▸ Assigned task
An unaltered copy of every line below is the expected output.

▸ Information shown
______________________________

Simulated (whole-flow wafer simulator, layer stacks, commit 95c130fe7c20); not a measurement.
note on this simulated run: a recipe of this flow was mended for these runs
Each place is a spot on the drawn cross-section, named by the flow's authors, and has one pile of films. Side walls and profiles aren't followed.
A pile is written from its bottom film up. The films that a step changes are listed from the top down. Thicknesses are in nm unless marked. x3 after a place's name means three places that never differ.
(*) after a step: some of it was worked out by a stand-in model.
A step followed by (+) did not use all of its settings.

______________________________

▸ Problem solution
Simulated (whole-flow wafer simulator, layer stacks, commit 95c130fe7c20); not a measurement.
note on this simulated run: a recipe of this flow was mended for these runs
Each place is a spot on the drawn cross-section, named by the flow's authors, and has one pile of films. Side walls and profiles aren't followed.
A pile is written from its bottom film up. The films that a step changes are listed from the top down. Thicknesses are in nm unless marked. x3 after a place's name means three places that never differ.
(*) after a step: some of it was worked out by a stand-in model.
A step followed by (+) did not use all of its settings.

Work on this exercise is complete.